• [Data]:
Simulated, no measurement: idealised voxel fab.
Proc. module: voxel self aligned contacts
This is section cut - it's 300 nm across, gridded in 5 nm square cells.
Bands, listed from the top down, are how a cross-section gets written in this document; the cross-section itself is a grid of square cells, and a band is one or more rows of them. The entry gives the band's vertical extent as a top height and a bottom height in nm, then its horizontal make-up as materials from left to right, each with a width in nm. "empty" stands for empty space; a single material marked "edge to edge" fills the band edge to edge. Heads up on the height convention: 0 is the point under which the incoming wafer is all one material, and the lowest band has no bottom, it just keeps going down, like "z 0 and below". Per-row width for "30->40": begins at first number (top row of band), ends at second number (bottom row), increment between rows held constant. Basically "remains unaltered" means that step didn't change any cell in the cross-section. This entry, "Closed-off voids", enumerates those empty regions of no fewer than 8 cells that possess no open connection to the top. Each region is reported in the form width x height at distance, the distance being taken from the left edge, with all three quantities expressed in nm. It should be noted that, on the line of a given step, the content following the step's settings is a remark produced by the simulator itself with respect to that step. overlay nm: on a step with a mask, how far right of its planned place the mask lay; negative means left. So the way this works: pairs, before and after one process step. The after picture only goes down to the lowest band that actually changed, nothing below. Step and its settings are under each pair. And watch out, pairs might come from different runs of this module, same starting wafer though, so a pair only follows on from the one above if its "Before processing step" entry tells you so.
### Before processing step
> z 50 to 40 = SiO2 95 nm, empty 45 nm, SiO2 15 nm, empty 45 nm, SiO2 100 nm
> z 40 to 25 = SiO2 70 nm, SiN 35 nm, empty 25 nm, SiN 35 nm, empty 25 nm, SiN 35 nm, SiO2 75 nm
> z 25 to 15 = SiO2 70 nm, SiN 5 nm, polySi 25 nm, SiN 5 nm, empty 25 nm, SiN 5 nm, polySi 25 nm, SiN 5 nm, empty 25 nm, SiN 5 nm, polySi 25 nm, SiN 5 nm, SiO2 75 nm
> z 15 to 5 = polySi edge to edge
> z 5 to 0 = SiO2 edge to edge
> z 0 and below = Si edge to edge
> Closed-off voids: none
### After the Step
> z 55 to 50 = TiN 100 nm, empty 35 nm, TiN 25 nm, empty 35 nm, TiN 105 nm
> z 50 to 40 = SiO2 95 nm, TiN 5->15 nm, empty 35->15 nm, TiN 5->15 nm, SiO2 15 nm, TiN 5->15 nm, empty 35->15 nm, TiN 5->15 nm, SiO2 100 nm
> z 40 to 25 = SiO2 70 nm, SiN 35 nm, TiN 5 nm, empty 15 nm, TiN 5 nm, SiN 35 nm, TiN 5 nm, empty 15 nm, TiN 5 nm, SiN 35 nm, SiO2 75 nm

• [Work task]:
The entries above hold the needed span. Transcribe exactly the lines from the one with "Closed-off voids: none" to the one with "5->15 nm, SiO2 100 nm", both included.

• [Result]:
> Closed-off voids: none
### After the Step
> z 55 to 50 = TiN 100 nm, empty 35 nm, TiN 25 nm, empty 35 nm, TiN 105 nm
> z 50 to 40 = SiO2 95 nm, TiN 5->15 nm, empty 35->15 nm, TiN 5->15 nm, SiO2 15 nm, TiN 5->15 nm, empty 35->15 nm, TiN 5->15 nm, SiO2 100 nm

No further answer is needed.